EXCERPTED RECORDS:
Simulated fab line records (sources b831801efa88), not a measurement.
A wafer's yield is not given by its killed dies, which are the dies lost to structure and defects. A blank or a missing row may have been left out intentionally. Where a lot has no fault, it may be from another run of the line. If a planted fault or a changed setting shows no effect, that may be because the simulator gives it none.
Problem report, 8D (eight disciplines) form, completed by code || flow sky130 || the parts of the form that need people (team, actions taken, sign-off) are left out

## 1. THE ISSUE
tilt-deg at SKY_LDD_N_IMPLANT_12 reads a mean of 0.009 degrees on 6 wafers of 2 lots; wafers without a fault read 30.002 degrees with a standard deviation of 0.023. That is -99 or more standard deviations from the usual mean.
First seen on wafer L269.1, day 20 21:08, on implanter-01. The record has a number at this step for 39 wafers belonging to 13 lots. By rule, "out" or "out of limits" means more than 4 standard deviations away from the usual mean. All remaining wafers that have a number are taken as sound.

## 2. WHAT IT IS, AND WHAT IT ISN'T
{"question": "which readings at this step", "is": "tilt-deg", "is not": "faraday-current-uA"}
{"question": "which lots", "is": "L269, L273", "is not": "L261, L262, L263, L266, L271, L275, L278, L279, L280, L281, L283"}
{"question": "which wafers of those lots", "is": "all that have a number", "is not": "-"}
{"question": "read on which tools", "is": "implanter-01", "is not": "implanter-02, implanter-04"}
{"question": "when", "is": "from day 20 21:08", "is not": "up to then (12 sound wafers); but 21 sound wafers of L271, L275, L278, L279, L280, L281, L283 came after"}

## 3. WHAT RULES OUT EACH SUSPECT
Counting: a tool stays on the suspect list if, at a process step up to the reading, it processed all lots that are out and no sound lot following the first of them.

WORK TASK: Above are the entries. Output exactly the lines beginning with the line that has "Problem report, 8D" and ending with the line that has "## 3. WHAT RULES OUT EACH SUSPECT".

TASK OUTPUT:
Problem report, 8D (eight disciplines) form, completed by code || flow sky130 || the parts of the form that need people (team, actions taken, sign-off) are left out

## 1. THE ISSUE
tilt-deg at SKY_LDD_N_IMPLANT_12 reads a mean of 0.009 degrees on 6 wafers of 2 lots; wafers without a fault read 30.002 degrees with a standard deviation of 0.023. That is -99 or more standard deviations from the usual mean.
First seen on wafer L269.1, day 20 21:08, on implanter-01. The record has a number at this step for 39 wafers belonging to 13 lots. By rule, "out" or "out of limits" means more than 4 standard deviations away from the usual mean. All remaining wafers that have a number are taken as sound.

## 2. WHAT IT IS, AND WHAT IT ISN'T
{"question": "which readings at this step", "is": "tilt-deg", "is not": "faraday-current-uA"}
{"question": "which lots", "is": "L269, L273", "is not": "L261, L262, L263, L266, L271, L275, L278, L279, L280, L281, L283"}
{"question": "which wafers of those lots", "is": "all that have a number", "is not": "-"}
{"question": "read on which tools", "is": "implanter-01", "is not": "implanter-02, implanter-04"}
{"question": "when", "is": "from day 20 21:08", "is not": "up to then (12 sound wafers); but 21 sound wafers of L271, L275, L278, L279, L280, L281, L283 came after"}

## 3. WHAT RULES OUT EACH SUSPECT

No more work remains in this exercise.